(Entries provided):
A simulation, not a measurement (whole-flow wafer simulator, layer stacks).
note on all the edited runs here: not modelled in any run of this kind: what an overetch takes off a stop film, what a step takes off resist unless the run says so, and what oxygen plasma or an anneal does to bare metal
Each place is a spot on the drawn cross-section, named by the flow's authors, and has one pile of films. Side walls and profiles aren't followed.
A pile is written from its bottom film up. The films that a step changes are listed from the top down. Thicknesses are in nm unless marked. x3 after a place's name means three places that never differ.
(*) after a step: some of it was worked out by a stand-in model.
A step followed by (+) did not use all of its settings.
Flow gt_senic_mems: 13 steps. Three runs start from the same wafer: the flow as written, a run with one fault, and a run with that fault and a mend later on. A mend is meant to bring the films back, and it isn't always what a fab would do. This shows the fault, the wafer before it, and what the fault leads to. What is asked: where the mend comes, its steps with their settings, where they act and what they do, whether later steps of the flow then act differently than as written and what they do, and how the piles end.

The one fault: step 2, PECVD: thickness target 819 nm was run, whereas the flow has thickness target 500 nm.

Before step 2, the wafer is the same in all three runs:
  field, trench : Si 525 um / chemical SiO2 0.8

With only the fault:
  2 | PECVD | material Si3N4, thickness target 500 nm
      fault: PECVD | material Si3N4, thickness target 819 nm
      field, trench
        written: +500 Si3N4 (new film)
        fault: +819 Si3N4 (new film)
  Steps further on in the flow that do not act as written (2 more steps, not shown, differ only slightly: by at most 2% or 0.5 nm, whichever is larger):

(Work order):
Line by line, set down the material exactly as given.

(Task answer):
A simulation, not a measurement (whole-flow wafer simulator, layer stacks).
note on all the edited runs here: not modelled in any run of this kind: what an overetch takes off a stop film, what a step takes off resist unless the run says so, and what oxygen plasma or an anneal does to bare metal
Each place is a spot on the drawn cross-section, named by the flow's authors, and has one pile of films. Side walls and profiles aren't followed.
A pile is written from its bottom film up. The films that a step changes are listed from the top down. Thicknesses are in nm unless marked. x3 after a place's name means three places that never differ.
(*) after a step: some of it was worked out by a stand-in model.
A step followed by (+) did not use all of its settings.
Flow gt_senic_mems: 13 steps. Three runs start from the same wafer: the flow as written, a run with one fault, and a run with that fault and a mend later on. A mend is meant to bring the films back, and it isn't always what a fab would do. This shows the fault, the wafer before it, and what the fault leads to. What is asked: where the mend comes, its steps with their settings, where they act and what they do, whether later steps of the flow then act differently than as written and what they do, and how the piles end.

The one fault: step 2, PECVD: thickness target 819 nm was run, whereas the flow has thickness target 500 nm.

Before step 2, the wafer is the same in all three runs:
  field, trench : Si 525 um / chemical SiO2 0.8

With only the fault:
  2 | PECVD | material Si3N4, thickness target 500 nm
      fault: PECVD | material Si3N4, thickness target 819 nm
      field, trench
        written: +500 Si3N4 (new film)
        fault: +819 Si3N4 (new film)
  Steps further on in the flow that do not act as written (2 more steps, not shown, differ only slightly: by at most 2% or 0.5 nm, whichever is larger):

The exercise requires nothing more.